* _Dataset_
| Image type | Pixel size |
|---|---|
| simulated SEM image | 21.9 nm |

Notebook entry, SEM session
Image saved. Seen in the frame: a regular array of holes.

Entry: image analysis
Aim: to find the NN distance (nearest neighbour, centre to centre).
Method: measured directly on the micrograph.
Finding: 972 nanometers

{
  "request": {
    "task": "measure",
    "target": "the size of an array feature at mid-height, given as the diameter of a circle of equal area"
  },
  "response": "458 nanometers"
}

* _Work task_
Retype each of the records, word for word, with nothing added or dropped.

* _Task solution_
| Image type | Pixel size |
|---|---|
| simulated SEM image | 21.9 nm |

Notebook entry, SEM session
Image saved. Seen in the frame: a regular array of holes.

Entry: image analysis
Aim: to find the NN distance (nearest neighbour, centre to centre).
Method: measured directly on the micrograph.
Finding: 972 nanometers

{
  "request": {
    "task": "measure",
    "target": "the size of an array feature at mid-height, given as the diameter of a circle of equal area"
  },
  "response": "458 nanometers"
}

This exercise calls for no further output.